▶ _Exercise_:
Copy out the entries below exactly as they stand, but only from the line containing "chuck_c: chuck temperature; C; usual 22" through the line containing "16,1099.3,5,23,4,164.06".

▶ _Data supplied_:
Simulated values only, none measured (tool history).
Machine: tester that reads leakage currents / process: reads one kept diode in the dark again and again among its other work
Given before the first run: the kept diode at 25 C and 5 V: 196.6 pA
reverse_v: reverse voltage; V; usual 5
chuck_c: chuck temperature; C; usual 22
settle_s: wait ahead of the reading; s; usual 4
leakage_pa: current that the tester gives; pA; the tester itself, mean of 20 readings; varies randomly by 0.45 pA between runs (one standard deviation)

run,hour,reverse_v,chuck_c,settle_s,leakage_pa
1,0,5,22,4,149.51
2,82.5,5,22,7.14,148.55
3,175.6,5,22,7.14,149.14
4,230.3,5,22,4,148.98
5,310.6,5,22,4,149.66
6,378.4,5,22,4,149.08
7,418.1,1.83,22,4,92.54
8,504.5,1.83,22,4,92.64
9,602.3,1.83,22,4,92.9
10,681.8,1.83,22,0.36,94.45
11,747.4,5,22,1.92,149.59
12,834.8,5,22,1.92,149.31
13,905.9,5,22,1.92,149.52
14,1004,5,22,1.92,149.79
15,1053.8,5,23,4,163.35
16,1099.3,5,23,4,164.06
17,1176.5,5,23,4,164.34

▶ _Task answer_:
chuck_c: chuck temperature; C; usual 22
settle_s: wait ahead of the reading; s; usual 4
leakage_pa: current that the tester gives; pA; the tester itself, mean of 20 readings; varies randomly by 0.45 pA between runs (one standard deviation)

run,hour,reverse_v,chuck_c,settle_s,leakage_pa
1,0,5,22,4,149.51
2,82.5,5,22,7.14,148.55
3,175.6,5,22,7.14,149.14
4,230.3,5,22,4,148.98
5,310.6,5,22,4,149.66
6,378.4,5,22,4,149.08
7,418.1,1.83,22,4,92.54
8,504.5,1.83,22,4,92.64
9,602.3,1.83,22,4,92.9
10,681.8,1.83,22,0.36,94.45
11,747.4,5,22,1.92,149.59
12,834.8,5,22,1.92,149.31
13,905.9,5,22,1.92,149.52
14,1004,5,22,1.92,149.79
15,1053.8,5,23,4,163.35
16,1099.3,5,23,4,164.06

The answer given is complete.